═══ INFORMATION SHOWN
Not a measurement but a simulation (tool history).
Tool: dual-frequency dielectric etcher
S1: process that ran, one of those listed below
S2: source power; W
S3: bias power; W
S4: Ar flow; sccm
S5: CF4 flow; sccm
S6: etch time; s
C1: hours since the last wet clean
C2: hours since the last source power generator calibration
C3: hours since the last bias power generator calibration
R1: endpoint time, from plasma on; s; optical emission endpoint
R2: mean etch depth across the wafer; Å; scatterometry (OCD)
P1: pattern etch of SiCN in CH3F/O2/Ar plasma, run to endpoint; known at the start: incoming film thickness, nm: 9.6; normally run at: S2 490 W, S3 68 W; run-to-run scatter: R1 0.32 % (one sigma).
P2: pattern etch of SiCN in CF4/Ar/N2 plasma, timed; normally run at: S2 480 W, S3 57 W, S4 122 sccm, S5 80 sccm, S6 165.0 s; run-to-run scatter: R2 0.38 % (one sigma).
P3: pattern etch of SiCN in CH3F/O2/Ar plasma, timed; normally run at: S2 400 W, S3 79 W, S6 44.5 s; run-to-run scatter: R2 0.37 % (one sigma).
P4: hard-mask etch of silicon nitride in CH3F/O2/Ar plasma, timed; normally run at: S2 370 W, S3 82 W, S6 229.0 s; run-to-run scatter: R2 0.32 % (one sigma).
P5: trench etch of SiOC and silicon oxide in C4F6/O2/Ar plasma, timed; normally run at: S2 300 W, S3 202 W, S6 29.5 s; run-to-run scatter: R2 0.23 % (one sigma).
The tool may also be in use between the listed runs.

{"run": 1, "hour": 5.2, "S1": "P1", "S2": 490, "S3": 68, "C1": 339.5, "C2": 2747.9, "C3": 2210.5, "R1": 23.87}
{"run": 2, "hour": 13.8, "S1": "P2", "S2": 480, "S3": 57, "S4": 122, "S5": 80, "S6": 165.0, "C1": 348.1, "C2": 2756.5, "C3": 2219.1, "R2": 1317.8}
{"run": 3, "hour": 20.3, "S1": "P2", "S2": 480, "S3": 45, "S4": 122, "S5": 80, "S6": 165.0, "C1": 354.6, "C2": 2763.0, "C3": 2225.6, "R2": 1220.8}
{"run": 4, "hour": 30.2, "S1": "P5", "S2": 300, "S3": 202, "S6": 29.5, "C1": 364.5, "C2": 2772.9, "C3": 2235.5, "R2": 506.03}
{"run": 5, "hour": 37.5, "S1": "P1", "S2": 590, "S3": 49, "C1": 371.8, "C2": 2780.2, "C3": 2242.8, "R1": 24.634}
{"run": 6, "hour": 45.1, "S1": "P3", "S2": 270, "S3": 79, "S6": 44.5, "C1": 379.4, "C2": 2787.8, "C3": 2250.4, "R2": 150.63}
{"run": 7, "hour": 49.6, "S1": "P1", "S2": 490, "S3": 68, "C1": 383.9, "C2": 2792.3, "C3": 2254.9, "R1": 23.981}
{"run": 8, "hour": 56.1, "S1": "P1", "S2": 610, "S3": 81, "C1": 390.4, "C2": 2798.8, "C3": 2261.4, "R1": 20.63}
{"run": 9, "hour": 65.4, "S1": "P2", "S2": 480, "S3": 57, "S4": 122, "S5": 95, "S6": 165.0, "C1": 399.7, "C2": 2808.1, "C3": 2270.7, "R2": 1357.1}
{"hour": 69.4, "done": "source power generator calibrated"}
══════

▶ [WORK REQUEST]: Return the span of lines in the data above that opens at the line with "P1: pattern etch" and closes at the line with "P3: pattern etch", exactly, ends included, nothing else.

▶ [WRITTEN RESPONSE]:
P1: pattern etch of SiCN in CH3F/O2/Ar plasma, run to endpoint; known at the start: incoming film thickness, nm: 9.6; normally run at: S2 490 W, S3 68 W; run-to-run scatter: R1 0.32 % (one sigma).
P2: pattern etch of SiCN in CF4/Ar/N2 plasma, timed; normally run at: S2 480 W, S3 57 W, S4 122 sccm, S5 80 sccm, S6 165.0 s; run-to-run scatter: R2 0.38 % (one sigma).
P3: pattern etch of SiCN in CH3F/O2/Ar plasma, timed; normally run at: S2 400 W, S3 79 W, S6 44.5 s; run-to-run scatter: R2 0.37 % (one sigma).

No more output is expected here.